────────────────────
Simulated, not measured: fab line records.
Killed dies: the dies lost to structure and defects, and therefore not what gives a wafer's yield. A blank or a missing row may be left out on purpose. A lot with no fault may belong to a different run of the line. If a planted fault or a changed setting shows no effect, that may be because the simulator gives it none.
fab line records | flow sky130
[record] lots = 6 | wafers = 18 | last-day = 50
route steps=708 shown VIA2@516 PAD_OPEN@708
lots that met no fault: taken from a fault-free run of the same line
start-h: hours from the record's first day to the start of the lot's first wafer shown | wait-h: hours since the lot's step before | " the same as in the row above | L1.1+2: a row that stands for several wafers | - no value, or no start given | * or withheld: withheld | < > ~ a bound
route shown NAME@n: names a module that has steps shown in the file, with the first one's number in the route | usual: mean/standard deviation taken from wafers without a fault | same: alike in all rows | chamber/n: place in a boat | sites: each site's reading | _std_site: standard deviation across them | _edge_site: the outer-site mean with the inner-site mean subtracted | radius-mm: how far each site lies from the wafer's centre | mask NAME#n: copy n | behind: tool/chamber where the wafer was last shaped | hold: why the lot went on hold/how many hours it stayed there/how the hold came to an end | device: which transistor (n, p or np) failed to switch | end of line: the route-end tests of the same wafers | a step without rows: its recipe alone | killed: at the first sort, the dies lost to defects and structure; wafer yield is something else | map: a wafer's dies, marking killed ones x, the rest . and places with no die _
────────────────────

Exercise: Print, exactly as written, the first line of the records above and each line after it until the line with "lots that met", which is printed too.

Exercise answer:
Simulated, not measured: fab line records.
Killed dies: the dies lost to structure and defects, and therefore not what gives a wafer's yield. A blank or a missing row may be left out on purpose. A lot with no fault may belong to a different run of the line. If a planted fault or a changed setting shows no effect, that may be because the simulator gives it none.
fab line records | flow sky130
[record] lots = 6 | wafers = 18 | last-day = 50
route steps=708 shown VIA2@516 PAD_OPEN@708
lots that met no fault: taken from a fault-free run of the same line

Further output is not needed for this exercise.